**ENTRIES SHOWN:**
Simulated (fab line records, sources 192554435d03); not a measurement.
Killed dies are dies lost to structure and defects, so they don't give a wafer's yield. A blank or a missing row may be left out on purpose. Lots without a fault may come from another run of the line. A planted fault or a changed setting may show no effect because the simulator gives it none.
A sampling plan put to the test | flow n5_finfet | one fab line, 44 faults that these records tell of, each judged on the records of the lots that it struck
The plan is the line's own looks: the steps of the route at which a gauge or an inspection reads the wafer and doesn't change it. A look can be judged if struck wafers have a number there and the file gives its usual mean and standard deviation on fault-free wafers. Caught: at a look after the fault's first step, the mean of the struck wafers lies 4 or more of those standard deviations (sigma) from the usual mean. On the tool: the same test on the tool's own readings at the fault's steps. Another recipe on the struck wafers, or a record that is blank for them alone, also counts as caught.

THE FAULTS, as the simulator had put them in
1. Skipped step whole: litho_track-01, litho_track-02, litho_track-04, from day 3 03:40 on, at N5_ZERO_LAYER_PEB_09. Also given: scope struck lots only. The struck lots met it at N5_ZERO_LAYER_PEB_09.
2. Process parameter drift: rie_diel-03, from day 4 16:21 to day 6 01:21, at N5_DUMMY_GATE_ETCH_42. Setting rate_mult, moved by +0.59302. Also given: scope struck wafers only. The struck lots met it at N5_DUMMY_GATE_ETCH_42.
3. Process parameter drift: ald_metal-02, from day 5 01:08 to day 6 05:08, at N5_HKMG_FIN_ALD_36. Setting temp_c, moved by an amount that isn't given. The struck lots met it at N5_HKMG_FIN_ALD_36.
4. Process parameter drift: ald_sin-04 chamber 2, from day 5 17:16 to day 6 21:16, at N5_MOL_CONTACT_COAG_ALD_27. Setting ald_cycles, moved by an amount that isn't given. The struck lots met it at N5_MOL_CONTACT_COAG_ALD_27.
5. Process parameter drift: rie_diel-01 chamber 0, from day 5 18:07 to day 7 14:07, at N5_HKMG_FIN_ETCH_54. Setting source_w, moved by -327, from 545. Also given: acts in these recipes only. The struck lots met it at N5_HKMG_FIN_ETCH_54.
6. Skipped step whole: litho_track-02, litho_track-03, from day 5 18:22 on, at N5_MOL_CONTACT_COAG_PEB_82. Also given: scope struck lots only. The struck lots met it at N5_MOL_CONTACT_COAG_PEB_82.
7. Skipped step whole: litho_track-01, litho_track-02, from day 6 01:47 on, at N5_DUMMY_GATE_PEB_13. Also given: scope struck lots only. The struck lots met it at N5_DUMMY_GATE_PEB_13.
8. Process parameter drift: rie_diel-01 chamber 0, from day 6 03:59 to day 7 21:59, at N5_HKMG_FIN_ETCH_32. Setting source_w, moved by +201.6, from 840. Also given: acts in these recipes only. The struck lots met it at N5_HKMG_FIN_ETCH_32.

**REQUIREMENT:** Lines after the one containing "A sampling plan" are not wanted; repeat exactly each line above from the first up to and including it.

**EXERCISE OUTPUT:**
Simulated (fab line records, sources 192554435d03); not a measurement.
Killed dies are dies lost to structure and defects, so they don't give a wafer's yield. A blank or a missing row may be left out on purpose. Lots without a fault may come from another run of the line. A planted fault or a changed setting may show no effect because the simulator gives it none.
A sampling plan put to the test | flow n5_finfet | one fab line, 44 faults that these records tell of, each judged on the records of the lots that it struck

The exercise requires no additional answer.